START Data extracts

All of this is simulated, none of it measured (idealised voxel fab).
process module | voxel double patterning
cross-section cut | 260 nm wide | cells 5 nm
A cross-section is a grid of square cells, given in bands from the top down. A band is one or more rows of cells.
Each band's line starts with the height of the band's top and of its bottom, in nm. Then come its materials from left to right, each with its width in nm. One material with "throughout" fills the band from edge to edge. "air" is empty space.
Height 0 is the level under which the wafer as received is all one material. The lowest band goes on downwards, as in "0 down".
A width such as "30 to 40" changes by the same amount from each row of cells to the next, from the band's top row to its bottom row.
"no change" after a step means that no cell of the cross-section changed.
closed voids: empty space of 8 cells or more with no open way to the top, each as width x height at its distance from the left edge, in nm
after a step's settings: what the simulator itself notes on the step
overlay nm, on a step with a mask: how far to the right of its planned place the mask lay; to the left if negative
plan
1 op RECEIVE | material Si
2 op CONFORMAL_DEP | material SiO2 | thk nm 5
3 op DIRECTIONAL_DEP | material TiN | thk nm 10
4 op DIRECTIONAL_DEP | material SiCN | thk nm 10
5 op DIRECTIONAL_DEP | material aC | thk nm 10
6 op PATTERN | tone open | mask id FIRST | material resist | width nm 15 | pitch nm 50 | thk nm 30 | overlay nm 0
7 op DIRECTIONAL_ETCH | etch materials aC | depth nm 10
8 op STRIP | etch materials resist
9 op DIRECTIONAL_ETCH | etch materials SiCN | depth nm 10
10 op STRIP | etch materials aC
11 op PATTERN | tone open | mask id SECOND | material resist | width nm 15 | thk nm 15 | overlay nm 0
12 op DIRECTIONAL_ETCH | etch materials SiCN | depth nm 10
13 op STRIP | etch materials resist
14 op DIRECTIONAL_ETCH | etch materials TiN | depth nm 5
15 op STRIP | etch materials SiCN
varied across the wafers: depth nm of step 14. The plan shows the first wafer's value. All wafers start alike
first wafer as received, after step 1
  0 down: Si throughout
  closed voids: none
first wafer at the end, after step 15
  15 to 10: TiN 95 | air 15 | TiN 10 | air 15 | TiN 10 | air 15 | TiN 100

END Data extracts

### Activity
Transcribe the entries above word for word, from the first line through the line containing "8 op STRIP | etch materials resist", and nothing else.

### Your solution
All of this is simulated, none of it measured (idealised voxel fab).
process module | voxel double patterning
cross-section cut | 260 nm wide | cells 5 nm
A cross-section is a grid of square cells, given in bands from the top down. A band is one or more rows of cells.
Each band's line starts with the height of the band's top and of its bottom, in nm. Then come its materials from left to right, each with its width in nm. One material with "throughout" fills the band from edge to edge. "air" is empty space.
Height 0 is the level under which the wafer as received is all one material. The lowest band goes on downwards, as in "0 down".
A width such as "30 to 40" changes by the same amount from each row of cells to the next, from the band's top row to its bottom row.
"no change" after a step means that no cell of the cross-section changed.
closed voids: empty space of 8 cells or more with no open way to the top, each as width x height at its distance from the left edge, in nm
after a step's settings: what the simulator itself notes on the step
overlay nm, on a step with a mask: how far to the right of its planned place the mask lay; to the left if negative
plan
1 op RECEIVE | material Si
2 op CONFORMAL_DEP | material SiO2 | thk nm 5
3 op DIRECTIONAL_DEP | material TiN | thk nm 10
4 op DIRECTIONAL_DEP | material SiCN | thk nm 10
5 op DIRECTIONAL_DEP | material aC | thk nm 10
6 op PATTERN | tone open | mask id FIRST | material resist | width nm 15 | pitch nm 50 | thk nm 30 | overlay nm 0
7 op DIRECTIONAL_ETCH | etch materials aC | depth nm 10
8 op STRIP | etch materials resist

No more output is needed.